BRIEF – Only one stretch of the listing below is wanted: every line from the first to the line containing "L616 | day 4", set down exactly.

RECORDS SHOWN –
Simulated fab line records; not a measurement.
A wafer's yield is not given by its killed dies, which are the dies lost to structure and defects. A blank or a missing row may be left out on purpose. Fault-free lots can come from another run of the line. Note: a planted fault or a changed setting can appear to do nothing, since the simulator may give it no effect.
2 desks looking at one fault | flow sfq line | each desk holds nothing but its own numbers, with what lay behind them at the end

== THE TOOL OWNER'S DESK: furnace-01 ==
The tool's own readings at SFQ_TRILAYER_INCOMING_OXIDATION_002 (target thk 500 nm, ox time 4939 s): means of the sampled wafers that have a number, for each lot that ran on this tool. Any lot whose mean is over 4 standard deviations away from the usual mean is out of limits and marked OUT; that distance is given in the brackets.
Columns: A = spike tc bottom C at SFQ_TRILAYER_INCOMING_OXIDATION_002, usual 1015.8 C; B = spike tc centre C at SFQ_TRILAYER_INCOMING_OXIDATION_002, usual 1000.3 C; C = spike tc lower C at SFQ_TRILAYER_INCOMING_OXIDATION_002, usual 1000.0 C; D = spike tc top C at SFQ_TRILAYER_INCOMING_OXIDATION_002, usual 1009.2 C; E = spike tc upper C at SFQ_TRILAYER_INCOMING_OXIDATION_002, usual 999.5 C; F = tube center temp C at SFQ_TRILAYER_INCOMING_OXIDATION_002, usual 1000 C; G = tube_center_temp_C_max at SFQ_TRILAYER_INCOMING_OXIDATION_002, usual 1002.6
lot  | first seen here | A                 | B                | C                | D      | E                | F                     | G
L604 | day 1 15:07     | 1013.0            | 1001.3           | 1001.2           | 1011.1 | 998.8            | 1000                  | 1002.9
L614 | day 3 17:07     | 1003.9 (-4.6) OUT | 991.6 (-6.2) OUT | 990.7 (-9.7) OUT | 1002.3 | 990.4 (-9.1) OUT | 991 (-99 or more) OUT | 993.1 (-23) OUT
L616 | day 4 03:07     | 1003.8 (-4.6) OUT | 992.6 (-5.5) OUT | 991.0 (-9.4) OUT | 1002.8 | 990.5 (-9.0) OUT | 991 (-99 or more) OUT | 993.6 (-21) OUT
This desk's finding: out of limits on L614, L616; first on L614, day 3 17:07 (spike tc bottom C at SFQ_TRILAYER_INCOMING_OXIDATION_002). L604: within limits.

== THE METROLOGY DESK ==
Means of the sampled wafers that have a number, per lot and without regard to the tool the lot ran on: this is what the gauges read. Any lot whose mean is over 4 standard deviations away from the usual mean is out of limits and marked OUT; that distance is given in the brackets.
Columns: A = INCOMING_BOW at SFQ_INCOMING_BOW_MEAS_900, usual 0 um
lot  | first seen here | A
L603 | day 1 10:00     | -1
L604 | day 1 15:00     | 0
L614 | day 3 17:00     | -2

TASK OUTPUT –
Simulated fab line records; not a measurement.
A wafer's yield is not given by its killed dies, which are the dies lost to structure and defects. A blank or a missing row may be left out on purpose. Fault-free lots can come from another run of the line. Note: a planted fault or a changed setting can appear to do nothing, since the simulator may give it no effect.
2 desks looking at one fault | flow sfq line | each desk holds nothing but its own numbers, with what lay behind them at the end

== THE TOOL OWNER'S DESK: furnace-01 ==
The tool's own readings at SFQ_TRILAYER_INCOMING_OXIDATION_002 (target thk 500 nm, ox time 4939 s): means of the sampled wafers that have a number, for each lot that ran on this tool. Any lot whose mean is over 4 standard deviations away from the usual mean is out of limits and marked OUT; that distance is given in the brackets.
Columns: A = spike tc bottom C at SFQ_TRILAYER_INCOMING_OXIDATION_002, usual 1015.8 C; B = spike tc centre C at SFQ_TRILAYER_INCOMING_OXIDATION_002, usual 1000.3 C; C = spike tc lower C at SFQ_TRILAYER_INCOMING_OXIDATION_002, usual 1000.0 C; D = spike tc top C at SFQ_TRILAYER_INCOMING_OXIDATION_002, usual 1009.2 C; E = spike tc upper C at SFQ_TRILAYER_INCOMING_OXIDATION_002, usual 999.5 C; F = tube center temp C at SFQ_TRILAYER_INCOMING_OXIDATION_002, usual 1000 C; G = tube_center_temp_C_max at SFQ_TRILAYER_INCOMING_OXIDATION_002, usual 1002.6
lot  | first seen here | A                 | B                | C                | D      | E                | F                     | G
L604 | day 1 15:07     | 1013.0            | 1001.3           | 1001.2           | 1011.1 | 998.8            | 1000                  | 1002.9
L614 | day 3 17:07     | 1003.9 (-4.6) OUT | 991.6 (-6.2) OUT | 990.7 (-9.7) OUT | 1002.3 | 990.4 (-9.1) OUT | 991 (-99 or more) OUT | 993.1 (-23) OUT
L616 | day 4 03:07     | 1003.8 (-4.6) OUT | 992.6 (-5.5) OUT | 991.0 (-9.4) OUT | 1002.8 | 990.5 (-9.0) OUT | 991 (-99 or more) OUT | 993.6 (-21) OUT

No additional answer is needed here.